» WORK REQUEST
Print, exactly as written, every line from the first line of the records below through the line containing "A step followed", and nothing further.

┄┄┄┄┄┄
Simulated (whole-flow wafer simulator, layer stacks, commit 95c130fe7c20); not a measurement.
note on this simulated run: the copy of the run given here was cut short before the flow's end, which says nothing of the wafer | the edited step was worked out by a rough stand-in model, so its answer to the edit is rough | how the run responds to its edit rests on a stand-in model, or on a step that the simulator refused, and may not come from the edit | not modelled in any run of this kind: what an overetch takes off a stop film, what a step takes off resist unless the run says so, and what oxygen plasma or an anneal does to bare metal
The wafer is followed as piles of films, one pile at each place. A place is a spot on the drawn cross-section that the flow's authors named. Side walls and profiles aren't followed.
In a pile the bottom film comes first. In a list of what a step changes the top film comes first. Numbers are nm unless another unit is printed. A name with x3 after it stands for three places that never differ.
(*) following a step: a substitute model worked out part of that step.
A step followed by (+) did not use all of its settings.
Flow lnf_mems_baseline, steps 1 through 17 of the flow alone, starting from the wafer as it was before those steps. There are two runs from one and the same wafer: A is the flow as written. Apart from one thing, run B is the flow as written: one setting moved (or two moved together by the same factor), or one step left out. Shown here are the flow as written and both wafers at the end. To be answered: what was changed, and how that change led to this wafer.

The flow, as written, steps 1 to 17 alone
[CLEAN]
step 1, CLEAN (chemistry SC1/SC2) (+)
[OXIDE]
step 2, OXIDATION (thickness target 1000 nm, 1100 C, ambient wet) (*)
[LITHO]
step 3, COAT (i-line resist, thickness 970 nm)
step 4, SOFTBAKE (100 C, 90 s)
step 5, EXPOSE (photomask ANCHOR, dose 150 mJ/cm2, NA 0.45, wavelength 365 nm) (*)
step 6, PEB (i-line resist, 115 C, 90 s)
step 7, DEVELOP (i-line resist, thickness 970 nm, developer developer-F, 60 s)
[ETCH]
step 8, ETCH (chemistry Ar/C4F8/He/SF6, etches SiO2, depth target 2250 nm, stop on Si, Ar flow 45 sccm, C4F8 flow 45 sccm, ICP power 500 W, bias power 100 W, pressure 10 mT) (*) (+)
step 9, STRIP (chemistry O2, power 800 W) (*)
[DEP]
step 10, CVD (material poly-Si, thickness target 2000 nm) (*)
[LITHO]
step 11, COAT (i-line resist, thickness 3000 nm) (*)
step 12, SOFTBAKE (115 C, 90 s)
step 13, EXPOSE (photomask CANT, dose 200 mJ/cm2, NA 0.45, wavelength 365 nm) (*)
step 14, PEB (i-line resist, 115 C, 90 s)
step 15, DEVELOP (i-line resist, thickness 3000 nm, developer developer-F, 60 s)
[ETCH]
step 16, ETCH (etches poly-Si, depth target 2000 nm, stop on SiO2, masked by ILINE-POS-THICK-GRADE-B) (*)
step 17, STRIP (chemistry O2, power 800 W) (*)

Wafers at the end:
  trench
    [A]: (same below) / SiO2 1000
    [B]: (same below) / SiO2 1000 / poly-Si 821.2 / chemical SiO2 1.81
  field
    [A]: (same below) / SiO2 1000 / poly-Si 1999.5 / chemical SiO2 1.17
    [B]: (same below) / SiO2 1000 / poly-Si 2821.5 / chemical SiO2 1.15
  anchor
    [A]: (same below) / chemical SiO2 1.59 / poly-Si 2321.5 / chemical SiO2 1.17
┄┄┄┄┄┄

» TASK OUTPUT
Simulated (whole-flow wafer simulator, layer stacks, commit 95c130fe7c20); not a measurement.
note on this simulated run: the copy of the run given here was cut short before the flow's end, which says nothing of the wafer | the edited step was worked out by a rough stand-in model, so its answer to the edit is rough | how the run responds to its edit rests on a stand-in model, or on a step that the simulator refused, and may not come from the edit | not modelled in any run of this kind: what an overetch takes off a stop film, what a step takes off resist unless the run says so, and what oxygen plasma or an anneal does to bare metal
The wafer is followed as piles of films, one pile at each place. A place is a spot on the drawn cross-section that the flow's authors named. Side walls and profiles aren't followed.
In a pile the bottom film comes first. In a list of what a step changes the top film comes first. Numbers are nm unless another unit is printed. A name with x3 after it stands for three places that never differ.
(*) following a step: a substitute model worked out part of that step.
A step followed by (+) did not use all of its settings.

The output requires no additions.